- [Exercise]: Retype exactly the lines that run from the start of the data to the line holding "Materials: From the", including both, and only those.

(Dataset excerpts begins)

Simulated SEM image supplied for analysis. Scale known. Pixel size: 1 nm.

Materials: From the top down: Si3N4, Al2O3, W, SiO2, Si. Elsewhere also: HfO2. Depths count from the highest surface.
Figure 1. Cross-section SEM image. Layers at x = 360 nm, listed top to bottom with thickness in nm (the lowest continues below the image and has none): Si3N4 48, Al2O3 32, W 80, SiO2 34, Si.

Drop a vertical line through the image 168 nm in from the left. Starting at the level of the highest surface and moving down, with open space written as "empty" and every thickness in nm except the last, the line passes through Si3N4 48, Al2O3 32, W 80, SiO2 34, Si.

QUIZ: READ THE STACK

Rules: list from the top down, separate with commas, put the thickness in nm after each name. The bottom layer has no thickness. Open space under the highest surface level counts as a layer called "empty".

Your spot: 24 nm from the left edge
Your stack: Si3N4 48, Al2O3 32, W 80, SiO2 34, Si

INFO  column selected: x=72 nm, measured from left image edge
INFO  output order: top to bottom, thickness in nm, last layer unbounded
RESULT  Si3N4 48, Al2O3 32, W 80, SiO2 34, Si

(Dataset excerpts ends)

- [Answer space]:
Simulated SEM image supplied for analysis. Scale known. Pixel size: 1 nm.

Materials: From the top down: Si3N4, Al2O3, W, SiO2, Si. Elsewhere also: HfO2. Depths count from the highest surface.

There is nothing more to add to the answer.